-- Action item --
Among the lines below, copy exactly those from the one with "went left instead." through the one with "- 22: DIRECTIONAL_ETCH: etch", counting both ends.

-- Record excerpts --
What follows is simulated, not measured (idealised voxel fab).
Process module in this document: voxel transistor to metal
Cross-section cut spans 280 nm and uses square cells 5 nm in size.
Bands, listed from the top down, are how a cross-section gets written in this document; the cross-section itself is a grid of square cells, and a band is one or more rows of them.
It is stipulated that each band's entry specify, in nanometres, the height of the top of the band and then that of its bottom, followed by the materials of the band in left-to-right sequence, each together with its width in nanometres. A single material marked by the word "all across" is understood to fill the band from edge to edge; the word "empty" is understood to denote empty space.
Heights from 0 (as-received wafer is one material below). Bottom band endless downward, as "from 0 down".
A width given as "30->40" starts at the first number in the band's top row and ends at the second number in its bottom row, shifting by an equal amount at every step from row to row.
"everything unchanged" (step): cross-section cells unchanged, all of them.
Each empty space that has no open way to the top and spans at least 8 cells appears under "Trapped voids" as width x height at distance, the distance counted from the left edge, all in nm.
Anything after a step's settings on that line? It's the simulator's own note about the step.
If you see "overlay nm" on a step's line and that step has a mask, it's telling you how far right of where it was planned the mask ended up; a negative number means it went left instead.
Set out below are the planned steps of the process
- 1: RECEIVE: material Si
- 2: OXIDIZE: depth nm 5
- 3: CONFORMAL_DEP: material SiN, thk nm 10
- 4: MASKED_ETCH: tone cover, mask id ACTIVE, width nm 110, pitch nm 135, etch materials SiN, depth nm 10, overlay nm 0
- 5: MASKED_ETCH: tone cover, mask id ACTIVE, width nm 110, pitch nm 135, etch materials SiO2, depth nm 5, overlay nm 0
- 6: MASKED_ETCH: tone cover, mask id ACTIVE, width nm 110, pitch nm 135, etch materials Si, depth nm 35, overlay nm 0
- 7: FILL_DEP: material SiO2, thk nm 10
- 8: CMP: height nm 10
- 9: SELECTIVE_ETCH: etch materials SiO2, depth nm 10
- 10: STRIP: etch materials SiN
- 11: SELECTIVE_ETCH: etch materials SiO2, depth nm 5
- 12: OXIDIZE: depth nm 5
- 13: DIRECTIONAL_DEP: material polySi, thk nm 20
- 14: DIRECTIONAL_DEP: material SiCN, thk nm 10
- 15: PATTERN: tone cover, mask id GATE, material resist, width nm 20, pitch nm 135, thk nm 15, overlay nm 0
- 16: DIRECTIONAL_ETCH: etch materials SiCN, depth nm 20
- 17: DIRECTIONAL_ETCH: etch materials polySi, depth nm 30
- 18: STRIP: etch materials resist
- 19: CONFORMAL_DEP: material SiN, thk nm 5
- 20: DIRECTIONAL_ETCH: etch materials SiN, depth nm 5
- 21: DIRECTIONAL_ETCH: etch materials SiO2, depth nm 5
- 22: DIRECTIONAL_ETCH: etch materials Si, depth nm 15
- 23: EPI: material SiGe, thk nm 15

-- Answer box --
If you see "overlay nm" on a step's line and that step has a mask, it's telling you how far right of where it was planned the mask ended up; a negative number means it went left instead.
Set out below are the planned steps of the process
- 1: RECEIVE: material Si
- 2: OXIDIZE: depth nm 5
- 3: CONFORMAL_DEP: material SiN, thk nm 10
- 4: MASKED_ETCH: tone cover, mask id ACTIVE, width nm 110, pitch nm 135, etch materials SiN, depth nm 10, overlay nm 0
- 5: MASKED_ETCH: tone cover, mask id ACTIVE, width nm 110, pitch nm 135, etch materials SiO2, depth nm 5, overlay nm 0
- 6: MASKED_ETCH: tone cover, mask id ACTIVE, width nm 110, pitch nm 135, etch materials Si, depth nm 35, overlay nm 0
- 7: FILL_DEP: material SiO2, thk nm 10
- 8: CMP: height nm 10
- 9: SELECTIVE_ETCH: etch materials SiO2, depth nm 10
- 10: STRIP: etch materials SiN
- 11: SELECTIVE_ETCH: etch materials SiO2, depth nm 5
- 12: OXIDIZE: depth nm 5
- 13: DIRECTIONAL_DEP: material polySi, thk nm 20
- 14: DIRECTIONAL_DEP: material SiCN, thk nm 10
- 15: PATTERN: tone cover, mask id GATE, material resist, width nm 20, pitch nm 135, thk nm 15, overlay nm 0
- 16: DIRECTIONAL_ETCH: etch materials SiCN, depth nm 20
- 17: DIRECTIONAL_ETCH: etch materials polySi, depth nm 30
- 18: STRIP: etch materials resist
- 19: CONFORMAL_DEP: material SiN, thk nm 5
- 20: DIRECTIONAL_ETCH: etch materials SiN, depth nm 5
- 21: DIRECTIONAL_ETCH: etch materials SiO2, depth nm 5
- 22: DIRECTIONAL_ETCH: etch materials Si, depth nm 15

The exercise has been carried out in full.